Segment Start: LISTED RECORDS

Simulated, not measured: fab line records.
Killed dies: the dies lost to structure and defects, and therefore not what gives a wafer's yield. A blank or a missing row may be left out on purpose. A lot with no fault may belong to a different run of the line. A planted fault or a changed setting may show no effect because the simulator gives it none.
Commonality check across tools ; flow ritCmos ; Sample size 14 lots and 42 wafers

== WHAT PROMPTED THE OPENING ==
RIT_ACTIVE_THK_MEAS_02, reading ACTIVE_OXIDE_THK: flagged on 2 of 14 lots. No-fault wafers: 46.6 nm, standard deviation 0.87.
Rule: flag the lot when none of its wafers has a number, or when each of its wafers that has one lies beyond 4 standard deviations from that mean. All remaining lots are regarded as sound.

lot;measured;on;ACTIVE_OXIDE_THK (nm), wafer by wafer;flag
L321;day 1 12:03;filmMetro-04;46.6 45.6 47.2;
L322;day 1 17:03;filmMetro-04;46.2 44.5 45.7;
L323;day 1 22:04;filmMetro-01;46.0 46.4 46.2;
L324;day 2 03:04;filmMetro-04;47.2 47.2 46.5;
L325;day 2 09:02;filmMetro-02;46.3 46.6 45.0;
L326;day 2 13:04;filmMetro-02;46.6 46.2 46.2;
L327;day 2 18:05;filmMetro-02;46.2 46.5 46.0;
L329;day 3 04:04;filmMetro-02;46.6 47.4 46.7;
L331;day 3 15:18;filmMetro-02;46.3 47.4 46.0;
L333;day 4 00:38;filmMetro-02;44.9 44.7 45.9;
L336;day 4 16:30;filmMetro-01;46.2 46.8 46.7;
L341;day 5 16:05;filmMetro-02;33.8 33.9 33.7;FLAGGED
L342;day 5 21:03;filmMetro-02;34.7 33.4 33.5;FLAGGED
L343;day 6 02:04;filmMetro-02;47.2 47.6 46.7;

Segment End: LISTED RECORDS

**EXERCISE:** Give back, exactly as written, the stretch from the line with "Rule: flag the" through the line with "L326;day 2 13:04;filmMetro-02;46.6 46.2 46.2;", and no other lines from the records above.

**ANSWER AREA:**
Rule: flag the lot when none of its wafers has a number, or when each of its wafers that has one lies beyond 4 standard deviations from that mean. All remaining lots are regarded as sound.

lot;measured;on;ACTIVE_OXIDE_THK (nm), wafer by wafer;flag
L321;day 1 12:03;filmMetro-04;46.6 45.6 47.2;
L322;day 1 17:03;filmMetro-04;46.2 44.5 45.7;
L323;day 1 22:04;filmMetro-01;46.0 46.4 46.2;
L324;day 2 03:04;filmMetro-04;47.2 47.2 46.5;
L325;day 2 09:02;filmMetro-02;46.3 46.6 45.0;
L326;day 2 13:04;filmMetro-02;46.6 46.2 46.2;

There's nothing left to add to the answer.